## Requirement:
A word-for-word restatement of the whole listing is the expected answer.

--------------------
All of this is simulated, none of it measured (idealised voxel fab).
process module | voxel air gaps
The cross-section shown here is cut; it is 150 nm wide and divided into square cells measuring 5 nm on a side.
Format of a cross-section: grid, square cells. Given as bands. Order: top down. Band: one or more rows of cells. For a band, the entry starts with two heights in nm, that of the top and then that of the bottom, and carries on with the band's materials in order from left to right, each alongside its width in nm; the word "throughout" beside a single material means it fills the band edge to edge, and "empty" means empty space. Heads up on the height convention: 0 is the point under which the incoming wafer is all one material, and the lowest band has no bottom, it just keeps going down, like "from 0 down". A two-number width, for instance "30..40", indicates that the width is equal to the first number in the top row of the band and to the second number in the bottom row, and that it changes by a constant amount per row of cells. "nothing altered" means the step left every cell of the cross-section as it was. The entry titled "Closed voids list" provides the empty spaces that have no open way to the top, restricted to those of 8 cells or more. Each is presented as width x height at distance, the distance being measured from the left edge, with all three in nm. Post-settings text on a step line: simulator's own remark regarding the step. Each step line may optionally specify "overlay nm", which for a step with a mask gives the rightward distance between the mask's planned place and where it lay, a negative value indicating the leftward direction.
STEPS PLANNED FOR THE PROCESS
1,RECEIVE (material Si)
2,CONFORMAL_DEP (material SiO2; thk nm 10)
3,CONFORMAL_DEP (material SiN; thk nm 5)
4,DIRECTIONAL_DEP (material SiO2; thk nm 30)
--------------------

## Your solution:
All of this is simulated, none of it measured (idealised voxel fab).
process module | voxel air gaps
The cross-section shown here is cut; it is 150 nm wide and divided into square cells measuring 5 nm on a side.
Format of a cross-section: grid, square cells. Given as bands. Order: top down. Band: one or more rows of cells. For a band, the entry starts with two heights in nm, that of the top and then that of the bottom, and carries on with the band's materials in order from left to right, each alongside its width in nm; the word "throughout" beside a single material means it fills the band edge to edge, and "empty" means empty space. Heads up on the height convention: 0 is the point under which the incoming wafer is all one material, and the lowest band has no bottom, it just keeps going down, like "from 0 down". A two-number width, for instance "30..40", indicates that the width is equal to the first number in the top row of the band and to the second number in the bottom row, and that it changes by a constant amount per row of cells. "nothing altered" means the step left every cell of the cross-section as it was. The entry titled "Closed voids list" provides the empty spaces that have no open way to the top, restricted to those of 8 cells or more. Each is presented as width x height at distance, the distance being measured from the left edge, with all three in nm. Post-settings text on a step line: simulator's own remark regarding the step. Each step line may optionally specify "overlay nm", which for a step with a mask gives the rightward distance between the mask's planned place and where it lay, a negative value indicating the leftward direction.
STEPS PLANNED FOR THE PROCESS
1,RECEIVE (material Si)
2,CONFORMAL_DEP (material SiO2; thk nm 10)
3,CONFORMAL_DEP (material SiN; thk nm 5)
4,DIRECTIONAL_DEP (material SiO2; thk nm 30)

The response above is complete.